Action item: Return each record shown beneath, word for word.

Given records:
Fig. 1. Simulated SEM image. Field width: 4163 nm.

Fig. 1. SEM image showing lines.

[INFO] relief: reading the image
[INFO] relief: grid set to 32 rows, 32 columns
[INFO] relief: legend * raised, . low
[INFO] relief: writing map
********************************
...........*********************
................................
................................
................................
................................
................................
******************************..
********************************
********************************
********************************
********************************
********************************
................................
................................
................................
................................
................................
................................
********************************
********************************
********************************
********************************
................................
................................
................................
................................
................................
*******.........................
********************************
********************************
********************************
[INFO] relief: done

Response area:
Fig. 1. Simulated SEM image. Field width: 4163 nm.

Fig. 1. SEM image showing lines.

[INFO] relief: reading the image
[INFO] relief: grid set to 32 rows, 32 columns
[INFO] relief: legend * raised, . low
[INFO] relief: writing map
********************************
...........*********************
................................
................................
................................
................................
................................
******************************..
********************************
********************************
********************************
********************************
********************************
................................
................................
................................
................................
................................
................................
********************************
********************************
********************************
********************************
................................
................................
................................
................................
................................
*******.........................
********************************
********************************
********************************
[INFO] relief: done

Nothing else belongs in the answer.